▶ Work instruction:
Would you print the material exactly, starting at its first line and ending at the line holding "S1: flow of"?

BEGIN

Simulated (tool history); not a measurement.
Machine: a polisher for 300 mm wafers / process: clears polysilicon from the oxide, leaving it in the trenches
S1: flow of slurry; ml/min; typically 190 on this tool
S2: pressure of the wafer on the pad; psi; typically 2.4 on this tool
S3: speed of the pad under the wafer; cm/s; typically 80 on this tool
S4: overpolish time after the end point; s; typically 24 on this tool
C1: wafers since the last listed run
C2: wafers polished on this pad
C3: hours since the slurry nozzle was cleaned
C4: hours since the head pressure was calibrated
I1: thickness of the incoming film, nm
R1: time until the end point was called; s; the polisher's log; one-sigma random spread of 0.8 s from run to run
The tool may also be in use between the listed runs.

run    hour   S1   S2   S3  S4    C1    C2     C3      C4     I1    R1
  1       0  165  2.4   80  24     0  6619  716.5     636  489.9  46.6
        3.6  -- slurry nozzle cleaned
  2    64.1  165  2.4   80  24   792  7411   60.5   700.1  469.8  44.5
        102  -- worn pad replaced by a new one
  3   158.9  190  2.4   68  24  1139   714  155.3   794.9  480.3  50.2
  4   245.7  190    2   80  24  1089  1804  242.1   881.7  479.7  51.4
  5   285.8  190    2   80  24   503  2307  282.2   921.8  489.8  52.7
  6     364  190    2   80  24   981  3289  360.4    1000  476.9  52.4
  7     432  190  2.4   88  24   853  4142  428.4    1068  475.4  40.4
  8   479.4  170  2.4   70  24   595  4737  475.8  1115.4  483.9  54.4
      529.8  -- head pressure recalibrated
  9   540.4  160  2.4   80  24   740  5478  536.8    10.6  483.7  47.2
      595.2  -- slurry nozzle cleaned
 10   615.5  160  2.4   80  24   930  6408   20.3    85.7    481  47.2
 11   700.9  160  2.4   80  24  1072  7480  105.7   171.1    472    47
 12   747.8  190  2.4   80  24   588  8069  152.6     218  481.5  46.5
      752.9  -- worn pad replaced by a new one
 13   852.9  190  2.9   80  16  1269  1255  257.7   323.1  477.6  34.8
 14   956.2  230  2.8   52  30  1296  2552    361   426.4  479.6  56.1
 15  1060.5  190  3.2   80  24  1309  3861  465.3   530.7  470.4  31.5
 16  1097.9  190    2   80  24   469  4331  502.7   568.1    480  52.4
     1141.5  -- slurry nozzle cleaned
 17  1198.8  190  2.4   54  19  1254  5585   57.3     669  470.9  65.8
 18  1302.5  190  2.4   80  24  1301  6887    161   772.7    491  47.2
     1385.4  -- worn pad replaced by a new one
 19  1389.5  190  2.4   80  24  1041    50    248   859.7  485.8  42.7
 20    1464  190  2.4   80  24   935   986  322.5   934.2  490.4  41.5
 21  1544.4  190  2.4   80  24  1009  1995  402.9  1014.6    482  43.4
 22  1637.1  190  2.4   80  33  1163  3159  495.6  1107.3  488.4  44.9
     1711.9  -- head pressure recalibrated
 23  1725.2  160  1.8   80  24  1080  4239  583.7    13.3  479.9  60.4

END

▶ Your response:
Simulated (tool history); not a measurement.
Machine: a polisher for 300 mm wafers / process: clears polysilicon from the oxide, leaving it in the trenches
S1: flow of slurry; ml/min; typically 190 on this tool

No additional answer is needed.